########

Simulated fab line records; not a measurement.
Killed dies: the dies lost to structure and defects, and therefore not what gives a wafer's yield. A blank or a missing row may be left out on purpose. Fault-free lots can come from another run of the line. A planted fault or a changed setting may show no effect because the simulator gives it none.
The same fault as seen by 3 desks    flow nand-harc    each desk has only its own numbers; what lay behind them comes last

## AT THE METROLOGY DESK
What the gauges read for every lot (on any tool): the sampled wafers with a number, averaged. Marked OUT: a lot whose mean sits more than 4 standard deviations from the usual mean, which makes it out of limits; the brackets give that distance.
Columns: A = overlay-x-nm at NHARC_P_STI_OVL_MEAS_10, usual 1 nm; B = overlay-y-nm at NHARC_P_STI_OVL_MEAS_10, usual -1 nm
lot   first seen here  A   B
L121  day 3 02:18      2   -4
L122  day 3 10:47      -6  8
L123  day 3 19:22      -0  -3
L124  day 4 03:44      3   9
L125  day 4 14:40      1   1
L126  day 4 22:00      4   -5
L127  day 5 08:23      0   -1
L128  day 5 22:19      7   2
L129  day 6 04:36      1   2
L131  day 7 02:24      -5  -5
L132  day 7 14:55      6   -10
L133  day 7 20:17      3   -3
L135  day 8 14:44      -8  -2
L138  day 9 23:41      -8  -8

########

> Assignment
Send back exactly, with nothing added, the lines from the first line of the material above through the line holding "Killed dies: the"; both ends are included.

> Answer area
Simulated fab line records; not a measurement.
Killed dies: the dies lost to structure and defects, and therefore not what gives a wafer's yield. A blank or a missing row may be left out on purpose. Fault-free lots can come from another run of the line. A planted fault or a changed setting may show no effect because the simulator gives it none.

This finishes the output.